> [Brief]: An exact reproduction of every record is required.

> [Extracted information]:
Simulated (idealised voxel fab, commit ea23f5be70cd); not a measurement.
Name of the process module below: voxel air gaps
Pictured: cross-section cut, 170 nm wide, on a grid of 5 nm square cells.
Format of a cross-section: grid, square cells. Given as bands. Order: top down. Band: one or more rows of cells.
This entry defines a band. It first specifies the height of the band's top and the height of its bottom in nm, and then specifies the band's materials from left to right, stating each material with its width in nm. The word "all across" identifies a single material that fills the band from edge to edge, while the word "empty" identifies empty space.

> [Expected answer]:
Simulated (idealised voxel fab, commit ea23f5be70cd); not a measurement.
Name of the process module below: voxel air gaps
Pictured: cross-section cut, 170 nm wide, on a grid of 5 nm square cells.
Format of a cross-section: grid, square cells. Given as bands. Order: top down. Band: one or more rows of cells.
This entry defines a band. It first specifies the height of the band's top and the height of its bottom in nm, and then specifies the band's materials from left to right, stating each material with its width in nm. The word "all across" identifies a single material that fills the band from edge to edge, while the word "empty" identifies empty space.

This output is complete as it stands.